+ + + + +

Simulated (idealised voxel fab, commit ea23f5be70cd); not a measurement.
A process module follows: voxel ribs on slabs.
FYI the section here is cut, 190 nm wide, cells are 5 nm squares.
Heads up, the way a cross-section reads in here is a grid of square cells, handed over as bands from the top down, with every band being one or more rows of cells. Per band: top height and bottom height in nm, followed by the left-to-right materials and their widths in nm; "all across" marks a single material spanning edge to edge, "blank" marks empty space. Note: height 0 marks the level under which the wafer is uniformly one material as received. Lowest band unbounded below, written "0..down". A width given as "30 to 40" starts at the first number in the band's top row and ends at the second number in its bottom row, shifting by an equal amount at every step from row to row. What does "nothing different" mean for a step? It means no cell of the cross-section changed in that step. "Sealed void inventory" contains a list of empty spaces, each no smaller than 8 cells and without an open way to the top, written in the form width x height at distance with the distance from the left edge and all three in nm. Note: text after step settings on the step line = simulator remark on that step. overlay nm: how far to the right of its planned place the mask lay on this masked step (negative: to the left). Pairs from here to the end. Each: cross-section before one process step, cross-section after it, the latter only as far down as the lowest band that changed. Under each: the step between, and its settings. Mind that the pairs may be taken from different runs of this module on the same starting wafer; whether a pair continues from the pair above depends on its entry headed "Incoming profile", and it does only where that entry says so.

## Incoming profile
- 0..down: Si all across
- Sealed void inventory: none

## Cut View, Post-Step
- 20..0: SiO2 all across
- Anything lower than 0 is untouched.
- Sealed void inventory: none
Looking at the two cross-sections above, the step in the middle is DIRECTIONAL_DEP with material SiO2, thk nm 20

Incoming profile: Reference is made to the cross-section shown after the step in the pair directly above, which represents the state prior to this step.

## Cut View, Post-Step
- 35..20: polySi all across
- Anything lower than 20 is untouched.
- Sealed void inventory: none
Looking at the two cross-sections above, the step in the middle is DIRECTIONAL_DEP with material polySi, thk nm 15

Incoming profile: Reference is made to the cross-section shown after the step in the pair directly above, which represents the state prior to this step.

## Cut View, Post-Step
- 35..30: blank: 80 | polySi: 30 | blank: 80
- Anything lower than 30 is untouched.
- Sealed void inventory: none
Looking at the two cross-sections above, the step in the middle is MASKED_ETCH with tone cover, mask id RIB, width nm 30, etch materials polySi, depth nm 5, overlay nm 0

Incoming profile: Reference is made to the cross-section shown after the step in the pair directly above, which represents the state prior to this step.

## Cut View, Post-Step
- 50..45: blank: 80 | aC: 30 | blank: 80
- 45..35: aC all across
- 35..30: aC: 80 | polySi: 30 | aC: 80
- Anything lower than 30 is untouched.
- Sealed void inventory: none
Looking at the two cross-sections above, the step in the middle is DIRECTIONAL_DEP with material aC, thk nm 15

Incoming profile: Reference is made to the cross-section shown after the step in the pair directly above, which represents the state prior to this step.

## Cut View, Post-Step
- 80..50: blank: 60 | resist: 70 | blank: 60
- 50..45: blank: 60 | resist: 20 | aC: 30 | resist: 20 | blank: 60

+ + + + +

* [Exercise]: Repeat exactly, please, each line from the beginning of the data through the line with "FYI the section" in it, and only those lines.

* [Answer area]:
Simulated (idealised voxel fab, commit ea23f5be70cd); not a measurement.
A process module follows: voxel ribs on slabs.
FYI the section here is cut, 190 nm wide, cells are 5 nm squares.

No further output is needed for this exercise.